**Assigned task:**
Output the listing below verbatim, from its first line to its last.

**Information:**
☆ ☆ ☆ ☆

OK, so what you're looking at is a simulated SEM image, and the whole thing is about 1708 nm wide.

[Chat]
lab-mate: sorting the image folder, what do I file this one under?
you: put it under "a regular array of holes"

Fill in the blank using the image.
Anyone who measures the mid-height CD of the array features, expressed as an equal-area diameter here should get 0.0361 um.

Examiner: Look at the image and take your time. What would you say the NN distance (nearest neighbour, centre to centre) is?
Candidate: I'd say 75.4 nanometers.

☆ ☆ ☆ ☆

**Task output:**
OK, so what you're looking at is a simulated SEM image, and the whole thing is about 1708 nm wide.

[Chat]
lab-mate: sorting the image folder, what do I file this one under?
you: put it under "a regular array of holes"

Fill in the blank using the image.
Anyone who measures the mid-height CD of the array features, expressed as an equal-area diameter here should get 0.0361 um.

Examiner: Look at the image and take your time. What would you say the NN distance (nearest neighbour, centre to centre) is?
Candidate: I'd say 75.4 nanometers.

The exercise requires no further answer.